═══ Material supplied

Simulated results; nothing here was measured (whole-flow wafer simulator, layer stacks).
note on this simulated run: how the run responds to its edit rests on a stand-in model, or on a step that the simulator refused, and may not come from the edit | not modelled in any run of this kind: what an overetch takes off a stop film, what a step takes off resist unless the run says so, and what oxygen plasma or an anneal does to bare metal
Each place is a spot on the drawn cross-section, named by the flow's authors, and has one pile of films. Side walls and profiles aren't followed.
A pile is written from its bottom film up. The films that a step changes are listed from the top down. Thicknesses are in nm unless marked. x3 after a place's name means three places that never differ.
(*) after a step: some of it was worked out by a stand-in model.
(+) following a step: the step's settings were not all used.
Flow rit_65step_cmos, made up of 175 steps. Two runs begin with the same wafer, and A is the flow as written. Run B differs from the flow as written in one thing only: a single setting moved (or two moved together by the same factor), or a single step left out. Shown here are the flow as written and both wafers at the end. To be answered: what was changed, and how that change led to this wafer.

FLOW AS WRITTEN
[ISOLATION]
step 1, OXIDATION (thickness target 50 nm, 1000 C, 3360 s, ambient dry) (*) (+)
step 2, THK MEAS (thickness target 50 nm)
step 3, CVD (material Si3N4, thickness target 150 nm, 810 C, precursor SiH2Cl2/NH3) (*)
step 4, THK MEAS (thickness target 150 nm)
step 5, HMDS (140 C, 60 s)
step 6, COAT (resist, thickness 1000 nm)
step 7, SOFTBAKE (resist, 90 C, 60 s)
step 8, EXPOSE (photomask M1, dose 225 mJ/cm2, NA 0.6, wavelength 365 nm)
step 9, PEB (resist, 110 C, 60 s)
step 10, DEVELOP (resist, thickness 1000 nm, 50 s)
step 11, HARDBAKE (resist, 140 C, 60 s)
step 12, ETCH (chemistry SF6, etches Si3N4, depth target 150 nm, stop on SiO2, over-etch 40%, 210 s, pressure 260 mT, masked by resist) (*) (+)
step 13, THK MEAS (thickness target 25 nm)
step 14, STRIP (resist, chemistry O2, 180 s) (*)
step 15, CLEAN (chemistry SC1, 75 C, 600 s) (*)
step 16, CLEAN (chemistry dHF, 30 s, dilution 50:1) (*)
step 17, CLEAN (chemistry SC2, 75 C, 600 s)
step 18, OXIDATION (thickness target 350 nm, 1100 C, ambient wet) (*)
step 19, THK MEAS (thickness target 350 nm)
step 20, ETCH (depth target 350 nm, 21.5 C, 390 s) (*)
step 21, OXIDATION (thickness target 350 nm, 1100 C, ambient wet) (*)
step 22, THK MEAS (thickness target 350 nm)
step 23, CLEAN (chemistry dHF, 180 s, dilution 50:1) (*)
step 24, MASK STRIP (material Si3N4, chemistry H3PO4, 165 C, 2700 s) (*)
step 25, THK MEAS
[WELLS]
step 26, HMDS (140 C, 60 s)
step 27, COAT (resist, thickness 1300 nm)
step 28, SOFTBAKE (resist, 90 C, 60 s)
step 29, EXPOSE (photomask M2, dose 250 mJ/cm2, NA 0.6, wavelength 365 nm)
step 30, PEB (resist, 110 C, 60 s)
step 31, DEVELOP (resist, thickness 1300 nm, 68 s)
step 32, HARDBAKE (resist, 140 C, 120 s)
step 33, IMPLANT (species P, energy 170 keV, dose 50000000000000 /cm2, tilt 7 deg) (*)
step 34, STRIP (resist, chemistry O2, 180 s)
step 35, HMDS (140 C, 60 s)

══════

■ Task item
Repeat each line of the data above, exactly as it appears, from the first through the line that contains "step 13, THK MEAS (thickness target 25 nm)".

■ Exercise response
Simulated results; nothing here was measured (whole-flow wafer simulator, layer stacks).
note on this simulated run: how the run responds to its edit rests on a stand-in model, or on a step that the simulator refused, and may not come from the edit | not modelled in any run of this kind: what an overetch takes off a stop film, what a step takes off resist unless the run says so, and what oxygen plasma or an anneal does to bare metal
Each place is a spot on the drawn cross-section, named by the flow's authors, and has one pile of films. Side walls and profiles aren't followed.
A pile is written from its bottom film up. The films that a step changes are listed from the top down. Thicknesses are in nm unless marked. x3 after a place's name means three places that never differ.
(*) after a step: some of it was worked out by a stand-in model.
(+) following a step: the step's settings were not all used.
Flow rit_65step_cmos, made up of 175 steps. Two runs begin with the same wafer, and A is the flow as written. Run B differs from the flow as written in one thing only: a single setting moved (or two moved together by the same factor), or a single step left out. Shown here are the flow as written and both wafers at the end. To be answered: what was changed, and how that change led to this wafer.

FLOW AS WRITTEN
[ISOLATION]
step 1, OXIDATION (thickness target 50 nm, 1000 C, 3360 s, ambient dry) (*) (+)
step 2, THK MEAS (thickness target 50 nm)
step 3, CVD (material Si3N4, thickness target 150 nm, 810 C, precursor SiH2Cl2/NH3) (*)
step 4, THK MEAS (thickness target 150 nm)
step 5, HMDS (140 C, 60 s)
step 6, COAT (resist, thickness 1000 nm)
step 7, SOFTBAKE (resist, 90 C, 60 s)
step 8, EXPOSE (photomask M1, dose 225 mJ/cm2, NA 0.6, wavelength 365 nm)
step 9, PEB (resist, 110 C, 60 s)
step 10, DEVELOP (resist, thickness 1000 nm, 50 s)
step 11, HARDBAKE (resist, 140 C, 60 s)
step 12, ETCH (chemistry SF6, etches Si3N4, depth target 150 nm, stop on SiO2, over-etch 40%, 210 s, pressure 260 mT, masked by resist) (*) (+)
step 13, THK MEAS (thickness target 25 nm)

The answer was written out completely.